- RECORDS SUPPLIED:
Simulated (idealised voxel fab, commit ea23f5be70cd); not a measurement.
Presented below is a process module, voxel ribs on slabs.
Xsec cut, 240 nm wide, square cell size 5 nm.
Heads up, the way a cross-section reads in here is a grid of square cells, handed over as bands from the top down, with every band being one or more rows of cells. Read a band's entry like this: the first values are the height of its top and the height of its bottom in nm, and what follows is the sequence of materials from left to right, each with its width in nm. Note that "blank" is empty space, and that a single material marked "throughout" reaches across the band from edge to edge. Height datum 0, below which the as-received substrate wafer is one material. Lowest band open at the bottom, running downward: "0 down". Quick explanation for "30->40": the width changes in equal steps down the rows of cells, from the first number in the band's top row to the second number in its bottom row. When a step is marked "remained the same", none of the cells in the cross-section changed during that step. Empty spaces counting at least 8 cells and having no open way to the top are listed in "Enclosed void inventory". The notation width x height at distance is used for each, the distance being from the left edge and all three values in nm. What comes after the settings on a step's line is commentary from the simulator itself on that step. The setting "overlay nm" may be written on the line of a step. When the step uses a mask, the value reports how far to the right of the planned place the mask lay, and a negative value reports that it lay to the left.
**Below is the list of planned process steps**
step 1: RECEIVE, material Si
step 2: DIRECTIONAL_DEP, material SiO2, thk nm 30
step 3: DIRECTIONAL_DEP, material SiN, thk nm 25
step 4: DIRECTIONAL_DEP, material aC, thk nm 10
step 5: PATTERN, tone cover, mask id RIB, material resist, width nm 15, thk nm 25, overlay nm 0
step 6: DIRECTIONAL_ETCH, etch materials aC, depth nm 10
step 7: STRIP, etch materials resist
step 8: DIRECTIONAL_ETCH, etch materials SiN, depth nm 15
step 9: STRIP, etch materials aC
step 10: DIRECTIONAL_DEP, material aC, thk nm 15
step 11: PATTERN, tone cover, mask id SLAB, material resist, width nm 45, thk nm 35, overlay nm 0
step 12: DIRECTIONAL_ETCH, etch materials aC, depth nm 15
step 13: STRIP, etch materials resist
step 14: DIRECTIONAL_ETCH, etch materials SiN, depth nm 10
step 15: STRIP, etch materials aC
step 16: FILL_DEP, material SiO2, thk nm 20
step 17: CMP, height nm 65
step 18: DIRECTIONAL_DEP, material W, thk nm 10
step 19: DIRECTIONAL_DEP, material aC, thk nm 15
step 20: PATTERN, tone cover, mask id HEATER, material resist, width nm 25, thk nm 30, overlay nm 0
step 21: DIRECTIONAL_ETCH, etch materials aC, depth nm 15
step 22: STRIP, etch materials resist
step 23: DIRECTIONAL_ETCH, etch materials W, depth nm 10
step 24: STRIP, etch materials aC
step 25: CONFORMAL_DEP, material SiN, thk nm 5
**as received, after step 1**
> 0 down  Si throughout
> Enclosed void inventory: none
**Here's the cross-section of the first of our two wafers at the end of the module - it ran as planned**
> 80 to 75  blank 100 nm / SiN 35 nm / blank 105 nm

- REQUIRED ACTION: Could you return exactly the lines above from the line with "step 9: STRIP, etch materials aC" to the line with "step 22: STRIP, etch materials resist", both included, and nothing else?

- TASK OUTPUT:
step 9: STRIP, etch materials aC
step 10: DIRECTIONAL_DEP, material aC, thk nm 15
step 11: PATTERN, tone cover, mask id SLAB, material resist, width nm 45, thk nm 35, overlay nm 0
step 12: DIRECTIONAL_ETCH, etch materials aC, depth nm 15
step 13: STRIP, etch materials resist
step 14: DIRECTIONAL_ETCH, etch materials SiN, depth nm 10
step 15: STRIP, etch materials aC
step 16: FILL_DEP, material SiO2, thk nm 20
step 17: CMP, height nm 65
step 18: DIRECTIONAL_DEP, material W, thk nm 10
step 19: DIRECTIONAL_DEP, material aC, thk nm 15
step 20: PATTERN, tone cover, mask id HEATER, material resist, width nm 25, thk nm 30, overlay nm 0
step 21: DIRECTIONAL_ETCH, etch materials aC, depth nm 15
step 22: STRIP, etch materials resist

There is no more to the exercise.